+--
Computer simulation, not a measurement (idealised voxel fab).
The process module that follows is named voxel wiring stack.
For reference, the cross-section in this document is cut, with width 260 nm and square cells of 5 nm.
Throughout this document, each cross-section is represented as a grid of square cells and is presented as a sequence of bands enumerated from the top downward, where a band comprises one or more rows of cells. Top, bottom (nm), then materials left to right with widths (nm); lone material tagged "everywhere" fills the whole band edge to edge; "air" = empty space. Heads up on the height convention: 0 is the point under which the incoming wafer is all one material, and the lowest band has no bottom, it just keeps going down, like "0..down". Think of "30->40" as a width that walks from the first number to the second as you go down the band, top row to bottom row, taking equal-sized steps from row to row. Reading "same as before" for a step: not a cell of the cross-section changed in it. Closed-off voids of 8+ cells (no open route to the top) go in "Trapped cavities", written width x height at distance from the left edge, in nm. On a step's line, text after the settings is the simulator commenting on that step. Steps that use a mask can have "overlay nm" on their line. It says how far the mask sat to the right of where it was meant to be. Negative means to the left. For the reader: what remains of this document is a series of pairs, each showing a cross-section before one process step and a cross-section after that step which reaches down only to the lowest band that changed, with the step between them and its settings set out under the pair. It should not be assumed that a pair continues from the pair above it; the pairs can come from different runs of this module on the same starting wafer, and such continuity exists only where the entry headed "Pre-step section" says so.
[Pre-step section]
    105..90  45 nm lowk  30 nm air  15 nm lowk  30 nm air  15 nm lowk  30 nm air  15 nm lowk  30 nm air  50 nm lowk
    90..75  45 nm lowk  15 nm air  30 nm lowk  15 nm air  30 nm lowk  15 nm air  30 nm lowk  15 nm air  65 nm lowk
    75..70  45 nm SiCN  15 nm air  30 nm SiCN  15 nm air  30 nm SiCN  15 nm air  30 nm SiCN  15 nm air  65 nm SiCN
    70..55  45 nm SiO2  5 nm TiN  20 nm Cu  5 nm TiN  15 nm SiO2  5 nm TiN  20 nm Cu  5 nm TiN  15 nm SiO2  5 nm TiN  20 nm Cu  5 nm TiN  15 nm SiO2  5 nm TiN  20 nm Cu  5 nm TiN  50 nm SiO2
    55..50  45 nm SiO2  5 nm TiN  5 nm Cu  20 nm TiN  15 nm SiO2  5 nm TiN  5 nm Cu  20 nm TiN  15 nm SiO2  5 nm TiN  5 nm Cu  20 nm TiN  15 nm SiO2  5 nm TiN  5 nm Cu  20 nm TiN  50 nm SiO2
+--

== BRIEF ==
Each line from the top of the material above through the line with "For reference, the" must be echoed exactly, and no other line.

== EXERCISE ANSWER ==
Computer simulation, not a measurement (idealised voxel fab).
The process module that follows is named voxel wiring stack.
For reference, the cross-section in this document is cut, with width 260 nm and square cells of 5 nm.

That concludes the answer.